--- SOURCE DATA ---
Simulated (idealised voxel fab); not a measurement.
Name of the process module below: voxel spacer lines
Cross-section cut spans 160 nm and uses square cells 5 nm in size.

--- EXERCISE ---
Please print the listing exactly, keeping each line as it is.

--- ANSWER BOX ---
Simulated (idealised voxel fab); not a measurement.
Name of the process module below: voxel spacer lines
Cross-section cut spans 160 nm and uses square cells 5 nm in size.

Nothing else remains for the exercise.